- Opening Delimiter -
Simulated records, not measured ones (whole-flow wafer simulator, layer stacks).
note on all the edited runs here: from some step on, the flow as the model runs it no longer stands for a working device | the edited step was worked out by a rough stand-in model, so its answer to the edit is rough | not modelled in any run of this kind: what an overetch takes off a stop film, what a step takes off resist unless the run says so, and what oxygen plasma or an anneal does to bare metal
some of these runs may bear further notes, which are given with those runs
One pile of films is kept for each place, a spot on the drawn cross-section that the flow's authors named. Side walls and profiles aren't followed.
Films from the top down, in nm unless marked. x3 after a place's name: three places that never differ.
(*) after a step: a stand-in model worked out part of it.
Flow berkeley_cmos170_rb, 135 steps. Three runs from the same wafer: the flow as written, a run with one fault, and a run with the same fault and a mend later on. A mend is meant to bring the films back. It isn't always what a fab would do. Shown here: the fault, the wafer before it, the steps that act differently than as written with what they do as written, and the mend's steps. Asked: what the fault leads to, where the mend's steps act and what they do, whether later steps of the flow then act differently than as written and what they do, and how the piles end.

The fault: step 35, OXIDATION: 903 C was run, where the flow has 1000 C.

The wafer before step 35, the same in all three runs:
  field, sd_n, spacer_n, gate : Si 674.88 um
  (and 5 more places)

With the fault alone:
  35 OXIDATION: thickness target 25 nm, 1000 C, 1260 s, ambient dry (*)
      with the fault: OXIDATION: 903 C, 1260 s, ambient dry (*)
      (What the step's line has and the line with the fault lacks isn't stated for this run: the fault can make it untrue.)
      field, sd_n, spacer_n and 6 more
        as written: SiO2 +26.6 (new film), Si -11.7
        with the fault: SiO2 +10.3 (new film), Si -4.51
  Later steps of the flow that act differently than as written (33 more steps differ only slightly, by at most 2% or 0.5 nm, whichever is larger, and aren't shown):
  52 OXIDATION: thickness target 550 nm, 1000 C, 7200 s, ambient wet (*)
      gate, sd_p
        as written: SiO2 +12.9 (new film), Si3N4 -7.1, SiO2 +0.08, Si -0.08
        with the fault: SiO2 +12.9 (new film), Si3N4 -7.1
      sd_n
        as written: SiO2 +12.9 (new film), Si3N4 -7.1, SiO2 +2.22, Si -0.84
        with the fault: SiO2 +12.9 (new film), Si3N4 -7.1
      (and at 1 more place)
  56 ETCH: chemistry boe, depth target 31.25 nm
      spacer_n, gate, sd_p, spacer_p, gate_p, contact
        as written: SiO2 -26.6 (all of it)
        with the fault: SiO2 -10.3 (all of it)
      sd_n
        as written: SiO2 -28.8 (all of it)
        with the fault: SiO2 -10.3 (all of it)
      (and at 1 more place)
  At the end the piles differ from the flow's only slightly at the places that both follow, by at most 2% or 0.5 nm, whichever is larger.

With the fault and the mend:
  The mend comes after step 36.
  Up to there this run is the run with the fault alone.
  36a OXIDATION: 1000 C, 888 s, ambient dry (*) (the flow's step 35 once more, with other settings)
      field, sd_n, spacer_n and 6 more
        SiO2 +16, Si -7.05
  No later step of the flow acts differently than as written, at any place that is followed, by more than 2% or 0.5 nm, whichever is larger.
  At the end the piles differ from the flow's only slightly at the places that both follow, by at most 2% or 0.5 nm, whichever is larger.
- Closing Delimiter -

> _Requirement_
Set down each line of the material verbatim, from the first line through the line that contains "(*) after a".

> _Exercise answer_
Simulated records, not measured ones (whole-flow wafer simulator, layer stacks).
note on all the edited runs here: from some step on, the flow as the model runs it no longer stands for a working device | the edited step was worked out by a rough stand-in model, so its answer to the edit is rough | not modelled in any run of this kind: what an overetch takes off a stop film, what a step takes off resist unless the run says so, and what oxygen plasma or an anneal does to bare metal
some of these runs may bear further notes, which are given with those runs
One pile of films is kept for each place, a spot on the drawn cross-section that the flow's authors named. Side walls and profiles aren't followed.
Films from the top down, in nm unless marked. x3 after a place's name: three places that never differ.
(*) after a step: a stand-in model worked out part of it.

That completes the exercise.